### Dataset excerpts
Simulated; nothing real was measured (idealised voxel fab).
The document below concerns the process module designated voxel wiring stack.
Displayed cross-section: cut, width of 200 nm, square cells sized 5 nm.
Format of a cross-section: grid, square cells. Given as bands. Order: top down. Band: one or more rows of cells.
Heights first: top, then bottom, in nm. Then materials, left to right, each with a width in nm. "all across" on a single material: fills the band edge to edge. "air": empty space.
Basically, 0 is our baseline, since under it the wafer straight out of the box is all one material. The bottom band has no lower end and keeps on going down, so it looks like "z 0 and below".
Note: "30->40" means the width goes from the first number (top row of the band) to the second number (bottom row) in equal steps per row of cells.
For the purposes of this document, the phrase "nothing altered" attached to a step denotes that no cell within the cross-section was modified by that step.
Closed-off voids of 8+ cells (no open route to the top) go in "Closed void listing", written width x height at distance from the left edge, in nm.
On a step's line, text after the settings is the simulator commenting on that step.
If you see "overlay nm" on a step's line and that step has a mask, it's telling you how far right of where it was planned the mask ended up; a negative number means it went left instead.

### Activity
Return exactly the lines from the beginning of the data above through the one containing "Closed-off voids of", please. Include both end lines and add nothing else.

### Task solution
Simulated; nothing real was measured (idealised voxel fab).
The document below concerns the process module designated voxel wiring stack.
Displayed cross-section: cut, width of 200 nm, square cells sized 5 nm.
Format of a cross-section: grid, square cells. Given as bands. Order: top down. Band: one or more rows of cells.
Heights first: top, then bottom, in nm. Then materials, left to right, each with a width in nm. "all across" on a single material: fills the band edge to edge. "air": empty space.
Basically, 0 is our baseline, since under it the wafer straight out of the box is all one material. The bottom band has no lower end and keeps on going down, so it looks like "z 0 and below".
Note: "30->40" means the width goes from the first number (top row of the band) to the second number (bottom row) in equal steps per row of cells.
For the purposes of this document, the phrase "nothing altered" attached to a step denotes that no cell within the cross-section was modified by that step.
Closed-off voids of 8+ cells (no open route to the top) go in "Closed void listing", written width x height at distance from the left edge, in nm.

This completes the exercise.